--- WORK ITEM ---
Below are the records; output them exactly from the first line through the line with "route steps=325 shown", stopping there.

++++++

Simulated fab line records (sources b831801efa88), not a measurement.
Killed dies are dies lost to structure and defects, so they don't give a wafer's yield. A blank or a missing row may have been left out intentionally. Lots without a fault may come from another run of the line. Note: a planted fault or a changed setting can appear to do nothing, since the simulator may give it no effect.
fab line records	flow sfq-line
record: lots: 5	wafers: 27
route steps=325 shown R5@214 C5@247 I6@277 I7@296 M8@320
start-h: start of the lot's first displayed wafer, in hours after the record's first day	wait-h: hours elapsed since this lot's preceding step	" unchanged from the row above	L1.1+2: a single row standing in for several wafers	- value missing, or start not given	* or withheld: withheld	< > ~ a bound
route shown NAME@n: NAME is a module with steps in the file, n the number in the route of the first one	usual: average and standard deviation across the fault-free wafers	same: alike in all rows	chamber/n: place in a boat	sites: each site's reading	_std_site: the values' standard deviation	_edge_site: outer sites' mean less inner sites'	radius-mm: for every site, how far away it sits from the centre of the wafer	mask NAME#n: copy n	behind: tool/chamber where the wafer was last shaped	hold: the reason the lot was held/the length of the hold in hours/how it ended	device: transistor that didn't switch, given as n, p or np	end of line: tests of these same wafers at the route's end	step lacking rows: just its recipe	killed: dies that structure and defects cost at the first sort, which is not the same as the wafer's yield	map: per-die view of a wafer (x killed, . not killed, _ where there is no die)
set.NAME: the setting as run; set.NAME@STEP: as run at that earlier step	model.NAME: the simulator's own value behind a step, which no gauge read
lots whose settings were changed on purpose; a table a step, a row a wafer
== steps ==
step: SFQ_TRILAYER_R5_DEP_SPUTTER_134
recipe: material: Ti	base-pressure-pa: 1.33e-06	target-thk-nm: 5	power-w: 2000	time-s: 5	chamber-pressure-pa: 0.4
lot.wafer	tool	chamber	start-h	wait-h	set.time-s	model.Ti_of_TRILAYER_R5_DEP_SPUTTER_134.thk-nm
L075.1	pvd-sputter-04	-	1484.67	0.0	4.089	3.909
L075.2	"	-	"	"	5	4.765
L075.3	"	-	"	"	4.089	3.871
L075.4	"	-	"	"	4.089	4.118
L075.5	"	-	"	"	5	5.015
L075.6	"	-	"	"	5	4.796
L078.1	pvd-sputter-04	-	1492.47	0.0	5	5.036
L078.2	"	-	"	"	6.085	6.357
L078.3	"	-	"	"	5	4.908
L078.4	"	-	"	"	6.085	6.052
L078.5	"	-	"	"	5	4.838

++++++

--- WRITTEN SOLUTION ---
Simulated fab line records (sources b831801efa88), not a measurement.
Killed dies are dies lost to structure and defects, so they don't give a wafer's yield. A blank or a missing row may have been left out intentionally. Lots without a fault may come from another run of the line. Note: a planted fault or a changed setting can appear to do nothing, since the simulator may give it no effect.
fab line records	flow sfq-line
record: lots: 5	wafers: 27
route steps=325 shown R5@214 C5@247 I6@277 I7@296 M8@320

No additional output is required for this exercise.